Requirement. Repeat verbatim, and only, the lines of the data below, beginning at the line that contains "8 | CVD | material" and stopping after the line that contains "217.7 / poly-Si 3000".

Dataset records.
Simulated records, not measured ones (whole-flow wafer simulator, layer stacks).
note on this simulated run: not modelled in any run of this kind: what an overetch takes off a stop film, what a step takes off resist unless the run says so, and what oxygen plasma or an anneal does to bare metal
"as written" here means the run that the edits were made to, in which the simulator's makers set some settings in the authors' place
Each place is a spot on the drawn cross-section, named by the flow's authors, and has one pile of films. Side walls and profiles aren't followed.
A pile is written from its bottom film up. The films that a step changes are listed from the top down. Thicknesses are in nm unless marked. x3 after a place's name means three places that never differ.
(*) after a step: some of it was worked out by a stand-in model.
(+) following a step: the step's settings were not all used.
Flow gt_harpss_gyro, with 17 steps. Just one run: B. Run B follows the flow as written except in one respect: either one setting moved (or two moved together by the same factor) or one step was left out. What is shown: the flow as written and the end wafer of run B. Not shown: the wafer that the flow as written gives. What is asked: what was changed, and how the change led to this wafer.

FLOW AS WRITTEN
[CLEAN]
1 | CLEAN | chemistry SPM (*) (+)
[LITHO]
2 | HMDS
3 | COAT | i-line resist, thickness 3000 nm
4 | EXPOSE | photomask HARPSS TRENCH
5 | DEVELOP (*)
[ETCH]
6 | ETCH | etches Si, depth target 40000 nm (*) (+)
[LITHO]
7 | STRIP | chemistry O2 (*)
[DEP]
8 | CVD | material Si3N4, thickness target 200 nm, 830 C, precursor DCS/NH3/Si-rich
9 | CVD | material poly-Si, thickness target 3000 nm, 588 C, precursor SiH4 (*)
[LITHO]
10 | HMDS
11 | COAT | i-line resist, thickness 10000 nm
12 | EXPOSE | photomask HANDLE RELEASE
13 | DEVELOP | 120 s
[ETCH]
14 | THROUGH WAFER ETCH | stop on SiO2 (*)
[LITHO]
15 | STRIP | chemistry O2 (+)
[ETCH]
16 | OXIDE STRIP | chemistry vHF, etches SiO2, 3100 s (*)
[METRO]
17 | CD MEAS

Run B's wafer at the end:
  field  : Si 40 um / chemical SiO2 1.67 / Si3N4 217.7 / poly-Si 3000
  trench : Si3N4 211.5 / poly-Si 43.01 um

Exercise response.
8 | CVD | material Si3N4, thickness target 200 nm, 830 C, precursor DCS/NH3/Si-rich
9 | CVD | material poly-Si, thickness target 3000 nm, 588 C, precursor SiH4 (*)
[LITHO]
10 | HMDS
11 | COAT | i-line resist, thickness 10000 nm
12 | EXPOSE | photomask HANDLE RELEASE
13 | DEVELOP | 120 s
[ETCH]
14 | THROUGH WAFER ETCH | stop on SiO2 (*)
[LITHO]
15 | STRIP | chemistry O2 (+)
[ETCH]
16 | OXIDE STRIP | chemistry vHF, etches SiO2, 3100 s (*)
[METRO]
17 | CD MEAS

Run B's wafer at the end:
  field  : Si 40 um / chemical SiO2 1.67 / Si3N4 217.7 / poly-Si 3000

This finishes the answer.